**Dataset excerpts**
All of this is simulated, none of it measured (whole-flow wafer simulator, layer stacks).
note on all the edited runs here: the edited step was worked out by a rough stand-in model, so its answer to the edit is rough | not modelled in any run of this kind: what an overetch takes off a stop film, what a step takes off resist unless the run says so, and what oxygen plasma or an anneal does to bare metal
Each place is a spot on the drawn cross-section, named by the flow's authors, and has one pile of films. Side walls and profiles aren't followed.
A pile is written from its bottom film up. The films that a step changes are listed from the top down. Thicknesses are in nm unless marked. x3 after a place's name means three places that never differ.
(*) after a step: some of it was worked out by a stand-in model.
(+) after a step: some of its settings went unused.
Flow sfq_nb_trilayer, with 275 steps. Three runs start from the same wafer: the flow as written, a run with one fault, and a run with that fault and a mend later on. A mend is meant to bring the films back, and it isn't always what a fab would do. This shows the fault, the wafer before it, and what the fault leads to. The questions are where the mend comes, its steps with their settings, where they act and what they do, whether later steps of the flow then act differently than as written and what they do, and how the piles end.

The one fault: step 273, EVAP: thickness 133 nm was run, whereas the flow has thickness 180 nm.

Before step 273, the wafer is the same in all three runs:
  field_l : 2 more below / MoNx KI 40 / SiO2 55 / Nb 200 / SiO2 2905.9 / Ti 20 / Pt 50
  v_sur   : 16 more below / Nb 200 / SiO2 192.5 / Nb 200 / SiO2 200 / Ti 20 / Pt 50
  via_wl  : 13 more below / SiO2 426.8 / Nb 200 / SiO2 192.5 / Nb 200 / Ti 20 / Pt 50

**Requirement**
Set down every record once more, exactly as written.

**Task result**
All of this is simulated, none of it measured (whole-flow wafer simulator, layer stacks).
note on all the edited runs here: the edited step was worked out by a rough stand-in model, so its answer to the edit is rough | not modelled in any run of this kind: what an overetch takes off a stop film, what a step takes off resist unless the run says so, and what oxygen plasma or an anneal does to bare metal
Each place is a spot on the drawn cross-section, named by the flow's authors, and has one pile of films. Side walls and profiles aren't followed.
A pile is written from its bottom film up. The films that a step changes are listed from the top down. Thicknesses are in nm unless marked. x3 after a place's name means three places that never differ.
(*) after a step: some of it was worked out by a stand-in model.
(+) after a step: some of its settings went unused.
Flow sfq_nb_trilayer, with 275 steps. Three runs start from the same wafer: the flow as written, a run with one fault, and a run with that fault and a mend later on. A mend is meant to bring the films back, and it isn't always what a fab would do. This shows the fault, the wafer before it, and what the fault leads to. The questions are where the mend comes, its steps with their settings, where they act and what they do, whether later steps of the flow then act differently than as written and what they do, and how the piles end.

The one fault: step 273, EVAP: thickness 133 nm was run, whereas the flow has thickness 180 nm.

Before step 273, the wafer is the same in all three runs:
  field_l : 2 more below / MoNx KI 40 / SiO2 55 / Nb 200 / SiO2 2905.9 / Ti 20 / Pt 50
  v_sur   : 16 more below / Nb 200 / SiO2 192.5 / Nb 200 / SiO2 200 / Ti 20 / Pt 50
  via_wl  : 13 more below / SiO2 426.8 / Nb 200 / SiO2 192.5 / Nb 200 / Ti 20 / Pt 50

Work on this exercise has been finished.